### ASSIGNED TASK
What do the lines say from the start of the entries through the one containing "Response: We agree and have added the map."? Repeat them exactly.

### SUPPLIED RECORDS
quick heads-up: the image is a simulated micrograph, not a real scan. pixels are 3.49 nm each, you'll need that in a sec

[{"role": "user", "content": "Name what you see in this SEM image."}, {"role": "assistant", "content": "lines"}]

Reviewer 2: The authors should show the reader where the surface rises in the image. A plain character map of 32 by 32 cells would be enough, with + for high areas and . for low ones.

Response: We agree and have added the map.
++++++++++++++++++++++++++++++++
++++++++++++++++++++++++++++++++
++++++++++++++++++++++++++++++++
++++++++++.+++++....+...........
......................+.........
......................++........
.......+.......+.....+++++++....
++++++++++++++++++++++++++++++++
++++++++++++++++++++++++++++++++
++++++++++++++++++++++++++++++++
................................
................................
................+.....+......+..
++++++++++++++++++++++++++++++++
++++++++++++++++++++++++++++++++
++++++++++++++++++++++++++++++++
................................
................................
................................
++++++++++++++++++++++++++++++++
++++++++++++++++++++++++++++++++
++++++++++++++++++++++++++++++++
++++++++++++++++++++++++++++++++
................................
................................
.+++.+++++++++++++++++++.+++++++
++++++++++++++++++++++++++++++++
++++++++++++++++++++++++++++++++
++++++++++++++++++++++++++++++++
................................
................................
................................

### TASK RESPONSE
quick heads-up: the image is a simulated micrograph, not a real scan. pixels are 3.49 nm each, you'll need that in a sec

[{"role": "user", "content": "Name what you see in this SEM image."}, {"role": "assistant", "content": "lines"}]

Reviewer 2: The authors should show the reader where the surface rises in the image. A plain character map of 32 by 32 cells would be enough, with + for high areas and . for low ones.

Response: We agree and have added the map.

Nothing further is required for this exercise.